REQUIREMENT »
Repeat word for word the opening stretch of the entries, from the first line through the line containing "The figure presents".

EXCERPTED RECORDS »
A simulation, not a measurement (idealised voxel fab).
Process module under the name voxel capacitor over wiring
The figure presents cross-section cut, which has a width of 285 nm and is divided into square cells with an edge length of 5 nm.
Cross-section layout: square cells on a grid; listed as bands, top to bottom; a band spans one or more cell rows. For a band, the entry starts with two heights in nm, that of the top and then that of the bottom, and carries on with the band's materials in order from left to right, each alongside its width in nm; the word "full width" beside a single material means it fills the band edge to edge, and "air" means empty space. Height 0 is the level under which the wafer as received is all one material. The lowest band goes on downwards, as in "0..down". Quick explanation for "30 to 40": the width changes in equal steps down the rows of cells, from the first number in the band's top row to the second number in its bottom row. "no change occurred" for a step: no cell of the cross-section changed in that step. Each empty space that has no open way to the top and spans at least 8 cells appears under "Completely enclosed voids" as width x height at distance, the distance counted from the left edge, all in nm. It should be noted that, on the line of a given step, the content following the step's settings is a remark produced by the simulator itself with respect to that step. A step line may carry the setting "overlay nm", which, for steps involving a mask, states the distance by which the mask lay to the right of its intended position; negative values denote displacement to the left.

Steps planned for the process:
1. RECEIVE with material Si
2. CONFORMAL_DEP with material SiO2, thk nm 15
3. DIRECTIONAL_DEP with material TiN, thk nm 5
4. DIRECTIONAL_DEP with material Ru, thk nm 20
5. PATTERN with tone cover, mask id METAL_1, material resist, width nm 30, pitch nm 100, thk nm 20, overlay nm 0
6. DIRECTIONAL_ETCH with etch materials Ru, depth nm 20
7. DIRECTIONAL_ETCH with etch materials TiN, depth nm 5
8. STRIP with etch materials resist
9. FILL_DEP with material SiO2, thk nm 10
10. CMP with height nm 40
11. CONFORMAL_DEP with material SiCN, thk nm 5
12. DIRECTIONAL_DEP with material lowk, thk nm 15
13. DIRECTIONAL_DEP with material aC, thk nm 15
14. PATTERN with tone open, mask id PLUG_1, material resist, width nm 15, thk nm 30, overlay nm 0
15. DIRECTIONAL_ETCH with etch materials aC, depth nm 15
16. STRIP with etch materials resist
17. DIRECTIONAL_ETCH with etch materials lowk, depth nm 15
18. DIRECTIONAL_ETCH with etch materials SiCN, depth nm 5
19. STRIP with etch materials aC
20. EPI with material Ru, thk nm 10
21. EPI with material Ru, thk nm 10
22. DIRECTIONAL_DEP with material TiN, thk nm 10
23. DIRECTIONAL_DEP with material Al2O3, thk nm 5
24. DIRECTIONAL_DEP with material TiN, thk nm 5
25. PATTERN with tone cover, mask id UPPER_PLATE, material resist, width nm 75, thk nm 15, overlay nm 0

PROBLEM SOLUTION »
A simulation, not a measurement (idealised voxel fab).
Process module under the name voxel capacitor over wiring
The figure presents cross-section cut, which has a width of 285 nm and is divided into square cells with an edge length of 5 nm.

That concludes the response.